▶ TASK ITEM
Look below for the line containing "Drop a vertical"; from there through the line containing "position;unit;origin;layers (top first, thickness", both lines included, please set down each line exactly and nothing else.

::: ENTRIES SUPPLIED :::

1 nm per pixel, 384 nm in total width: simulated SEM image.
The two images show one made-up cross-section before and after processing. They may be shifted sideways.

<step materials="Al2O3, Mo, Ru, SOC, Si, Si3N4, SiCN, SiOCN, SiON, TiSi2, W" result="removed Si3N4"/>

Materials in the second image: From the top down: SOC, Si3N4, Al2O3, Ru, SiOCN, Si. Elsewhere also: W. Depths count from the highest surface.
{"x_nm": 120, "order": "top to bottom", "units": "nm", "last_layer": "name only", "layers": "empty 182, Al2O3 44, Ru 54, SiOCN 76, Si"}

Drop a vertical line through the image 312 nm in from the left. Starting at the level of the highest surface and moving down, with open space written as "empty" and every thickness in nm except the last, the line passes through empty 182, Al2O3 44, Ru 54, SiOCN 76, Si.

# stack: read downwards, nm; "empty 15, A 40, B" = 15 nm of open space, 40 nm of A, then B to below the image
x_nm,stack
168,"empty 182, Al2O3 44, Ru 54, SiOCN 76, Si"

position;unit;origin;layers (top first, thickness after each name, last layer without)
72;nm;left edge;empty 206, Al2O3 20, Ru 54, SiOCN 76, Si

:::

▶ ANSWER SPACE
Drop a vertical line through the image 312 nm in from the left. Starting at the level of the highest surface and moving down, with open space written as "empty" and every thickness in nm except the last, the line passes through empty 182, Al2O3 44, Ru 54, SiOCN 76, Si.

# stack: read downwards, nm; "empty 15, A 40, B" = 15 nm of open space, 40 nm of A, then B to below the image
x_nm,stack
168,"empty 182, Al2O3 44, Ru 54, SiOCN 76, Si"

position;unit;origin;layers (top first, thickness after each name, last layer without)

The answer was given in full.